Data provided:
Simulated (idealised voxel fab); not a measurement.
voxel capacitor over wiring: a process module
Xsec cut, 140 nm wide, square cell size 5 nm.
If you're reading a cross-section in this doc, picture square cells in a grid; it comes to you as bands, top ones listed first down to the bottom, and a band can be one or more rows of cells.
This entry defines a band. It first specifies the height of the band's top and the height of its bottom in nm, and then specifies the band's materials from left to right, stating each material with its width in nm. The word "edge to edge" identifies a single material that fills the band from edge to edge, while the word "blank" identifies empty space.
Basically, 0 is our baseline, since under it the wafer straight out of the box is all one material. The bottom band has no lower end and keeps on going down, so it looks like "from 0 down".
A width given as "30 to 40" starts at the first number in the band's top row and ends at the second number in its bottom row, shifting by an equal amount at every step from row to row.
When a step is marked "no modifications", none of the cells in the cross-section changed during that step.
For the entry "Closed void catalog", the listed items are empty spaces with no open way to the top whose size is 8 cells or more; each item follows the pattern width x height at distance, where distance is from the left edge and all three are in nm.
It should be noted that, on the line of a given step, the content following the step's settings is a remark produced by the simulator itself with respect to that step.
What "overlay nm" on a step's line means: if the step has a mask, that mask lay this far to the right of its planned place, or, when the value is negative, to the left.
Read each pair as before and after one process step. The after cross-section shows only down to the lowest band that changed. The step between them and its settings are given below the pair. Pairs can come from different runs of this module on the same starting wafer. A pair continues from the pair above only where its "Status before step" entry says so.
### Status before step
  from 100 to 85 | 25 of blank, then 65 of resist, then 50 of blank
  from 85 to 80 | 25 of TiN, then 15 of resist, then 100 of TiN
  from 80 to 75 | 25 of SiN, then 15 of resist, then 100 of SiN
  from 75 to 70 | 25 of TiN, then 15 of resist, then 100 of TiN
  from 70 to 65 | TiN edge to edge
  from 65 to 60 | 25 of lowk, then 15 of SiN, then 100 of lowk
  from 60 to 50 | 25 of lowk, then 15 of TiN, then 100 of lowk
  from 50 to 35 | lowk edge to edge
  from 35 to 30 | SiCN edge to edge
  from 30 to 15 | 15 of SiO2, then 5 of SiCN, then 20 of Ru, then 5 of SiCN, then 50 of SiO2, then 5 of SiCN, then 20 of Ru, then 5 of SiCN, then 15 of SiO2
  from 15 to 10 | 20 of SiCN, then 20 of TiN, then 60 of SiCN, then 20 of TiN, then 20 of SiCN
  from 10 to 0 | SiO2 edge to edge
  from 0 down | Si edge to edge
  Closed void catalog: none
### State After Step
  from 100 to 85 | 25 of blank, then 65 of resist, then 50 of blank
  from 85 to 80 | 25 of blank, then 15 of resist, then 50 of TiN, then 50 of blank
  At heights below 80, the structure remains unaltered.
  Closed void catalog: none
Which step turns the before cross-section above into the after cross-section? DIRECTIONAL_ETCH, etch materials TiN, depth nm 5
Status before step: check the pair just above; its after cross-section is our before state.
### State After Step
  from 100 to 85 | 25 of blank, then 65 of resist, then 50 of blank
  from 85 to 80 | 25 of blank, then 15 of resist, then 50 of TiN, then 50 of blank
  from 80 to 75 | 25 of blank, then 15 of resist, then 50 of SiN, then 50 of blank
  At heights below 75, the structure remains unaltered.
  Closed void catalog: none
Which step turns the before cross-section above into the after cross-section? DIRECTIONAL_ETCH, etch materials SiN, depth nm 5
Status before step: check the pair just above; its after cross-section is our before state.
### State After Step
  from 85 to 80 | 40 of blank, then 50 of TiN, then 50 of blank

Work task: Output only the lines from the top of the entries through the one holding "A width given", copied exactly.

Exercise solution:
Simulated (idealised voxel fab); not a measurement.
voxel capacitor over wiring: a process module
Xsec cut, 140 nm wide, square cell size 5 nm.
If you're reading a cross-section in this doc, picture square cells in a grid; it comes to you as bands, top ones listed first down to the bottom, and a band can be one or more rows of cells.
This entry defines a band. It first specifies the height of the band's top and the height of its bottom in nm, and then specifies the band's materials from left to right, stating each material with its width in nm. The word "edge to edge" identifies a single material that fills the band from edge to edge, while the word "blank" identifies empty space.
Basically, 0 is our baseline, since under it the wafer straight out of the box is all one material. The bottom band has no lower end and keeps on going down, so it looks like "from 0 down".
A width given as "30 to 40" starts at the first number in the band's top row and ends at the second number in its bottom row, shifting by an equal amount at every step from row to row.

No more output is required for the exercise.